****************************************
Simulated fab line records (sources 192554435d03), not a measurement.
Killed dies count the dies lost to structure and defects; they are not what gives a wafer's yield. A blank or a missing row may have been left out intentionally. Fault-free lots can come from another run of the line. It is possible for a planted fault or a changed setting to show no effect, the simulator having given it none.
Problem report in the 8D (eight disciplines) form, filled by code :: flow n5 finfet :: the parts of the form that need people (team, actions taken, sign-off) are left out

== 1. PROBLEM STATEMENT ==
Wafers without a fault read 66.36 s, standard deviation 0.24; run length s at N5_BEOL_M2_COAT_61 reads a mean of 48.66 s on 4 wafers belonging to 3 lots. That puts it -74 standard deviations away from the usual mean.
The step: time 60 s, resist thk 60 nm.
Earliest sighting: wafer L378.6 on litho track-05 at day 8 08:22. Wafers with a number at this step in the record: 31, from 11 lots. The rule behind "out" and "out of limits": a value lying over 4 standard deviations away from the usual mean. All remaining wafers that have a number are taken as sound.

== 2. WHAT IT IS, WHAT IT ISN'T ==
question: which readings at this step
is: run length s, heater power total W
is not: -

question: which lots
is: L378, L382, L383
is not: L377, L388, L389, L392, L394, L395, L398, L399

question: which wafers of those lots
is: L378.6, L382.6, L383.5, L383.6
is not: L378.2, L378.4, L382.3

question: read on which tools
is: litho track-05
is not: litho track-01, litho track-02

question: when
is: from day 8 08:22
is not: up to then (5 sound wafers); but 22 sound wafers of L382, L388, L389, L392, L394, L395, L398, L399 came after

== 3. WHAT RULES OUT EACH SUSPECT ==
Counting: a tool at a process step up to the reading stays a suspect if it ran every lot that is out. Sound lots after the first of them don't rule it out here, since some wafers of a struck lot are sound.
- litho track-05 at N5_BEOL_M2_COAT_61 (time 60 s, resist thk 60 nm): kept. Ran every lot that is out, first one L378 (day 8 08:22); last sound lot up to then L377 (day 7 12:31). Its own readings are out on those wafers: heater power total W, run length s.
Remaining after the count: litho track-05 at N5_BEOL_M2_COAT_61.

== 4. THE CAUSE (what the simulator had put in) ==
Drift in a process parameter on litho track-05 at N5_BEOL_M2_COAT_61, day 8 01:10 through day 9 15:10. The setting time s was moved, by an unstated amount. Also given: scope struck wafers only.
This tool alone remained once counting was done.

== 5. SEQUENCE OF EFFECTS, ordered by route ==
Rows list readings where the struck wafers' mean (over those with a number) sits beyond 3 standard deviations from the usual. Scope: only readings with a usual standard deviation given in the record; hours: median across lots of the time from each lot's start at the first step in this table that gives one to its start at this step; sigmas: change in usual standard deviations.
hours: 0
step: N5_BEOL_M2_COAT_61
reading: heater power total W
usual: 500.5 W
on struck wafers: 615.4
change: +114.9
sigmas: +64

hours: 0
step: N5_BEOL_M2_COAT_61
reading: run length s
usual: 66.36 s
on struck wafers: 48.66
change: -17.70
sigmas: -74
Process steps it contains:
****************************************

Transcribe the listing above line for line, from the first line to the line containing "is: from day 8 08:22", inclusive, with no other lines.

Simulated fab line records (sources 192554435d03), not a measurement.
Killed dies count the dies lost to structure and defects; they are not what gives a wafer's yield. A blank or a missing row may have been left out intentionally. Fault-free lots can come from another run of the line. It is possible for a planted fault or a changed setting to show no effect, the simulator having given it none.
Problem report in the 8D (eight disciplines) form, filled by code :: flow n5 finfet :: the parts of the form that need people (team, actions taken, sign-off) are left out

== 1. PROBLEM STATEMENT ==
Wafers without a fault read 66.36 s, standard deviation 0.24; run length s at N5_BEOL_M2_COAT_61 reads a mean of 48.66 s on 4 wafers belonging to 3 lots. That puts it -74 standard deviations away from the usual mean.
The step: time 60 s, resist thk 60 nm.
Earliest sighting: wafer L378.6 on litho track-05 at day 8 08:22. Wafers with a number at this step in the record: 31, from 11 lots. The rule behind "out" and "out of limits": a value lying over 4 standard deviations away from the usual mean. All remaining wafers that have a number are taken as sound.

== 2. WHAT IT IS, WHAT IT ISN'T ==
question: which readings at this step
is: run length s, heater power total W
is not: -

question: which lots
is: L378, L382, L383
is not: L377, L388, L389, L392, L394, L395, L398, L399

question: which wafers of those lots
is: L378.6, L382.6, L383.5, L383.6
is not: L378.2, L378.4, L382.3

question: read on which tools
is: litho track-05
is not: litho track-01, litho track-02

question: when
is: from day 8 08:22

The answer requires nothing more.